* [Listed entries]
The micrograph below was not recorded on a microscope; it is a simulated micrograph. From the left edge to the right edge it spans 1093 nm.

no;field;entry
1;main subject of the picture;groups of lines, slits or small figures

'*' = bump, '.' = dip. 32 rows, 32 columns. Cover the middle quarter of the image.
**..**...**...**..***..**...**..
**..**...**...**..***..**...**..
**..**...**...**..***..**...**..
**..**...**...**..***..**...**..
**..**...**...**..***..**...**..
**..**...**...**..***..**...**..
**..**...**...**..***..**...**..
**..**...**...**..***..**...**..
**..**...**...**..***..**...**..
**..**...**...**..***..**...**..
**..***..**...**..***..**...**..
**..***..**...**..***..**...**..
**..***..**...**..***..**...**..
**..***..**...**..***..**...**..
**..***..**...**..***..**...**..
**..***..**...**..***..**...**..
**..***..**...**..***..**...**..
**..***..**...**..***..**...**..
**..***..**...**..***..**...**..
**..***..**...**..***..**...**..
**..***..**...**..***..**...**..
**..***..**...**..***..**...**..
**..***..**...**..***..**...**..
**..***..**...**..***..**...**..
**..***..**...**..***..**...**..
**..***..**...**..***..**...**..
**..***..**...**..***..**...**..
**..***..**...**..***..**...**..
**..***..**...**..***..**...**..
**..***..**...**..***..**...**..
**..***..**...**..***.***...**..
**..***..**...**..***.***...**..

* [Work request]
Nothing in the records above may be left out; repeat them exactly.

* [Written response]
The micrograph below was not recorded on a microscope; it is a simulated micrograph. From the left edge to the right edge it spans 1093 nm.

no;field;entry
1;main subject of the picture;groups of lines, slits or small figures

'*' = bump, '.' = dip. 32 rows, 32 columns. Cover the middle quarter of the image.
**..**...**...**..***..**...**..
**..**...**...**..***..**...**..
**..**...**...**..***..**...**..
**..**...**...**..***..**...**..
**..**...**...**..***..**...**..
**..**...**...**..***..**...**..
**..**...**...**..***..**...**..
**..**...**...**..***..**...**..
**..**...**...**..***..**...**..
**..**...**...**..***..**...**..
**..***..**...**..***..**...**..
**..***..**...**..***..**...**..
**..***..**...**..***..**...**..
**..***..**...**..***..**...**..
**..***..**...**..***..**...**..
**..***..**...**..***..**...**..
**..***..**...**..***..**...**..
**..***..**...**..***..**...**..
**..***..**...**..***..**...**..
**..***..**...**..***..**...**..
**..***..**...**..***..**...**..
**..***..**...**..***..**...**..
**..***..**...**..***..**...**..
**..***..**...**..***..**...**..
**..***..**...**..***..**...**..
**..***..**...**..***..**...**..
**..***..**...**..***..**...**..
**..***..**...**..***..**...**..
**..***..**...**..***..**...**..
**..***..**...**..***..**...**..
**..***..**...**..***.***...**..
**..***..**...**..***.***...**..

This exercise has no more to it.